DATASET RECORDS Start Marker

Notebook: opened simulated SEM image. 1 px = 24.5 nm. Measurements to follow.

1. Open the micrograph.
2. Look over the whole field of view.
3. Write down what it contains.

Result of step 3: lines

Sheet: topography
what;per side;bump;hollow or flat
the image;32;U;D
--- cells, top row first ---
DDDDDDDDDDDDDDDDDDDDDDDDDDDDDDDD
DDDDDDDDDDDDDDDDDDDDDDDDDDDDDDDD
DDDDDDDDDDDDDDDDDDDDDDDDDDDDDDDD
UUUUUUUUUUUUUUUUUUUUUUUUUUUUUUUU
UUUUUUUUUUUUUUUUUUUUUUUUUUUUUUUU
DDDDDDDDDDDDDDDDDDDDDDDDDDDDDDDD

DATASET RECORDS End Marker

Your reply should consist of the records, duplicated exactly.

- [RESULT]
Notebook: opened simulated SEM image. 1 px = 24.5 nm. Measurements to follow.

1. Open the micrograph.
2. Look over the whole field of view.
3. Write down what it contains.

Result of step 3: lines

Sheet: topography
what;per side;bump;hollow or flat
the image;32;U;D
--- cells, top row first ---
DDDDDDDDDDDDDDDDDDDDDDDDDDDDDDDD
DDDDDDDDDDDDDDDDDDDDDDDDDDDDDDDD
DDDDDDDDDDDDDDDDDDDDDDDDDDDDDDDD
UUUUUUUUUUUUUUUUUUUUUUUUUUUUUUUU
UUUUUUUUUUUUUUUUUUUUUUUUUUUUUUUU
DDDDDDDDDDDDDDDDDDDDDDDDDDDDDDDD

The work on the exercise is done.